==================================================
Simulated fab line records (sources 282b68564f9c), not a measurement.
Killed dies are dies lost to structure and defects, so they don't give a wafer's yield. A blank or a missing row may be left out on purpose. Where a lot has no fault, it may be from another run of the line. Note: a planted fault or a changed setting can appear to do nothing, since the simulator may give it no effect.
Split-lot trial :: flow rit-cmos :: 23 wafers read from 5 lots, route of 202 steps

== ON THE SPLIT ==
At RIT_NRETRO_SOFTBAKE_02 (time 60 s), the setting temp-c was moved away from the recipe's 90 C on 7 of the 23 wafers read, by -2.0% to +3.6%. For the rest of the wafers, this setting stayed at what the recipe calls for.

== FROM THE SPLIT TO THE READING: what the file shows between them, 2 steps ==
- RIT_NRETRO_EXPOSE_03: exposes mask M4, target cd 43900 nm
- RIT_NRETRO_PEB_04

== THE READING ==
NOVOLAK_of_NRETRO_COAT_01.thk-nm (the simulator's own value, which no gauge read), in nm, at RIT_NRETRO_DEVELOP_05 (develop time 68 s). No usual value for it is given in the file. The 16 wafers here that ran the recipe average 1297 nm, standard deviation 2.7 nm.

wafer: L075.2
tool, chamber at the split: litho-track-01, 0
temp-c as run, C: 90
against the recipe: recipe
==================================================

▶ [REQUIRED ACTION]: Your answer should be all of the records, transcribed exactly.

▶ [EXERCISE SOLUTION]:
Simulated fab line records (sources 282b68564f9c), not a measurement.
Killed dies are dies lost to structure and defects, so they don't give a wafer's yield. A blank or a missing row may be left out on purpose. Where a lot has no fault, it may be from another run of the line. Note: a planted fault or a changed setting can appear to do nothing, since the simulator may give it no effect.
Split-lot trial :: flow rit-cmos :: 23 wafers read from 5 lots, route of 202 steps

== ON THE SPLIT ==
At RIT_NRETRO_SOFTBAKE_02 (time 60 s), the setting temp-c was moved away from the recipe's 90 C on 7 of the 23 wafers read, by -2.0% to +3.6%. For the rest of the wafers, this setting stayed at what the recipe calls for.

== FROM THE SPLIT TO THE READING: what the file shows between them, 2 steps ==
- RIT_NRETRO_EXPOSE_03: exposes mask M4, target cd 43900 nm
- RIT_NRETRO_PEB_04

== THE READING ==
NOVOLAK_of_NRETRO_COAT_01.thk-nm (the simulator's own value, which no gauge read), in nm, at RIT_NRETRO_DEVELOP_05 (develop time 68 s). No usual value for it is given in the file. The 16 wafers here that ran the recipe average 1297 nm, standard deviation 2.7 nm.

wafer: L075.2
tool, chamber at the split: litho-track-01, 0
temp-c as run, C: 90
against the recipe: recipe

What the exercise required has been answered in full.